=== Begin Enclosure ===

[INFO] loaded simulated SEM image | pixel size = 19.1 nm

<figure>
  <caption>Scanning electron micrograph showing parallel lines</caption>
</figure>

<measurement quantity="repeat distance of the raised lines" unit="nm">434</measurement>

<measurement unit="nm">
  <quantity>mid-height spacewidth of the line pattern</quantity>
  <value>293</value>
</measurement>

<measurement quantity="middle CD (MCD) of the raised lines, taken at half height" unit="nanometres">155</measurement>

=== End Enclosure ===

- REQUIRED ACTION
Return only the lines between the one holding "<caption>Scanning electron micrograph" and the one holding "<quantity>mid-height spacewidth of", inclusive, exactly as they appear above.

- RESPONSE
  <caption>Scanning electron micrograph showing parallel lines</caption>
</figure>

<measurement quantity="repeat distance of the raised lines" unit="nm">434</measurement>

<measurement unit="nm">
  <quantity>mid-height spacewidth of the line pattern</quantity>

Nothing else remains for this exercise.